> [Required action]
Type out the records again, exactly as they are.

> [Given information]
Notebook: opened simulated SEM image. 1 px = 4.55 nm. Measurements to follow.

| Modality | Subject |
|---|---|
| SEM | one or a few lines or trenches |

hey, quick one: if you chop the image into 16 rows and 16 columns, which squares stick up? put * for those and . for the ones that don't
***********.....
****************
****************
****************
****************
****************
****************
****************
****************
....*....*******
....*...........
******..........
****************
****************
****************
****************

> [Written reply]
Notebook: opened simulated SEM image. 1 px = 4.55 nm. Measurements to follow.

| Modality | Subject |
|---|---|
| SEM | one or a few lines or trenches |

hey, quick one: if you chop the image into 16 rows and 16 columns, which squares stick up? put * for those and . for the ones that don't
***********.....
****************
****************
****************
****************
****************
****************
****************
****************
....*....*******
....*...........
******..........
****************
****************
****************
****************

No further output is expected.